## WORK TASK
Would you reproduce all of the entries exactly?

################

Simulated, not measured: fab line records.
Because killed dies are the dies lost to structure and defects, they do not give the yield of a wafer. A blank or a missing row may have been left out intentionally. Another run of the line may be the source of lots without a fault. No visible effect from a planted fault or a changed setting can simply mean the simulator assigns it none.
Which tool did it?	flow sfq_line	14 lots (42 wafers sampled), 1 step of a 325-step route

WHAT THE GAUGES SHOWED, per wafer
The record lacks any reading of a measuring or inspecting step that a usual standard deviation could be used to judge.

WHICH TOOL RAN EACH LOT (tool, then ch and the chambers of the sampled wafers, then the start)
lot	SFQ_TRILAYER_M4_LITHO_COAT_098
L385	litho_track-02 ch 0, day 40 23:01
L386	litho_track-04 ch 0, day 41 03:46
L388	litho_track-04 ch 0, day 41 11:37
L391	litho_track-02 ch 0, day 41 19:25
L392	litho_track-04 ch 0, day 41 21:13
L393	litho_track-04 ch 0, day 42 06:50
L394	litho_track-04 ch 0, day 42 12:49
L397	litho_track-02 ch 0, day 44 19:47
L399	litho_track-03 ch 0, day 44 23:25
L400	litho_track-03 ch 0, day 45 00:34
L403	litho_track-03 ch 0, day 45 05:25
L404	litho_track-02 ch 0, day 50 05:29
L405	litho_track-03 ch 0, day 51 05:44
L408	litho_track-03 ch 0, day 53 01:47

################

## YOUR RESPONSE
Simulated, not measured: fab line records.
Because killed dies are the dies lost to structure and defects, they do not give the yield of a wafer. A blank or a missing row may have been left out intentionally. Another run of the line may be the source of lots without a fault. No visible effect from a planted fault or a changed setting can simply mean the simulator assigns it none.
Which tool did it?	flow sfq_line	14 lots (42 wafers sampled), 1 step of a 325-step route

WHAT THE GAUGES SHOWED, per wafer
The record lacks any reading of a measuring or inspecting step that a usual standard deviation could be used to judge.

WHICH TOOL RAN EACH LOT (tool, then ch and the chambers of the sampled wafers, then the start)
lot	SFQ_TRILAYER_M4_LITHO_COAT_098
L385	litho_track-02 ch 0, day 40 23:01
L386	litho_track-04 ch 0, day 41 03:46
L388	litho_track-04 ch 0, day 41 11:37
L391	litho_track-02 ch 0, day 41 19:25
L392	litho_track-04 ch 0, day 41 21:13
L393	litho_track-04 ch 0, day 42 06:50
L394	litho_track-04 ch 0, day 42 12:49
L397	litho_track-02 ch 0, day 44 19:47
L399	litho_track-03 ch 0, day 44 23:25
L400	litho_track-03 ch 0, day 45 00:34
L403	litho_track-03 ch 0, day 45 05:25
L404	litho_track-02 ch 0, day 50 05:29
L405	litho_track-03 ch 0, day 51 05:44
L408	litho_track-03 ch 0, day 53 01:47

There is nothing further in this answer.